#### Dataset entries:
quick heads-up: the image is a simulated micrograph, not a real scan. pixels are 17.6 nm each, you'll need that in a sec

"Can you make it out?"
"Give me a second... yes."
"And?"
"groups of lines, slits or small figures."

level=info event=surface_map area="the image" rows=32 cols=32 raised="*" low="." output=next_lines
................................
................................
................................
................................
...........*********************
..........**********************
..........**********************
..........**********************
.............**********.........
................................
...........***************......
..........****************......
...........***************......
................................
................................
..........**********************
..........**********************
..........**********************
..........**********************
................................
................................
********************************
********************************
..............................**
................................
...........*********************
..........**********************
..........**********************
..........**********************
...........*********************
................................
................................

#### Exercise:
The entries above must be retyped exactly, down to the last character.

#### Written answer:
quick heads-up: the image is a simulated micrograph, not a real scan. pixels are 17.6 nm each, you'll need that in a sec

"Can you make it out?"
"Give me a second... yes."
"And?"
"groups of lines, slits or small figures."

level=info event=surface_map area="the image" rows=32 cols=32 raised="*" low="." output=next_lines
................................
................................
................................
................................
...........*********************
..........**********************
..........**********************
..........**********************
.............**********.........
................................
...........***************......
..........****************......
...........***************......
................................
................................
..........**********************
..........**********************
..........**********************
..........**********************
................................
................................
********************************
********************************
..............................**
................................
...........*********************
..........**********************
..........**********************
..........**********************
...........*********************
................................
................................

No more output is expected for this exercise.